Work task - Restate the whole listing word for word, missing no line.

Dataset entries -
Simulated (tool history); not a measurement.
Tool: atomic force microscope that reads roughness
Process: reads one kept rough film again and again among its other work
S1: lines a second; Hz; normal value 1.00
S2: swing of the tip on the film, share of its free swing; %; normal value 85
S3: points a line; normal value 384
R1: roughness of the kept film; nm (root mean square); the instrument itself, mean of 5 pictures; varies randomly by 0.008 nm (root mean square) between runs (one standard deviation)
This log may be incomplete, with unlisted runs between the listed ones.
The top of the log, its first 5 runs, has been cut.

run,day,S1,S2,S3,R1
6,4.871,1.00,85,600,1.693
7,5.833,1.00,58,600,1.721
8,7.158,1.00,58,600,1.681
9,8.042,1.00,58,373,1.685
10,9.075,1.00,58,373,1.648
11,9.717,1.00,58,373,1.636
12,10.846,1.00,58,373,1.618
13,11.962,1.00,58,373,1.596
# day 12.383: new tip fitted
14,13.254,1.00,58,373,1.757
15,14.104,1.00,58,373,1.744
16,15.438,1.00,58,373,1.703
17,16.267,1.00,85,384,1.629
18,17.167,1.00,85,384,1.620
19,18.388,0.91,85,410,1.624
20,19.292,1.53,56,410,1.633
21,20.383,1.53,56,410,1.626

Response box -
Simulated (tool history); not a measurement.
Tool: atomic force microscope that reads roughness
Process: reads one kept rough film again and again among its other work
S1: lines a second; Hz; normal value 1.00
S2: swing of the tip on the film, share of its free swing; %; normal value 85
S3: points a line; normal value 384
R1: roughness of the kept film; nm (root mean square); the instrument itself, mean of 5 pictures; varies randomly by 0.008 nm (root mean square) between runs (one standard deviation)
This log may be incomplete, with unlisted runs between the listed ones.
The top of the log, its first 5 runs, has been cut.

run,day,S1,S2,S3,R1
6,4.871,1.00,85,600,1.693
7,5.833,1.00,58,600,1.721
8,7.158,1.00,58,600,1.681
9,8.042,1.00,58,373,1.685
10,9.075,1.00,58,373,1.648
11,9.717,1.00,58,373,1.636
12,10.846,1.00,58,373,1.618
13,11.962,1.00,58,373,1.596
# day 12.383: new tip fitted
14,13.254,1.00,58,373,1.757
15,14.104,1.00,58,373,1.744
16,15.438,1.00,58,373,1.703
17,16.267,1.00,85,384,1.629
18,17.167,1.00,85,384,1.620
19,18.388,0.91,85,410,1.624
20,19.292,1.53,56,410,1.633
21,20.383,1.53,56,410,1.626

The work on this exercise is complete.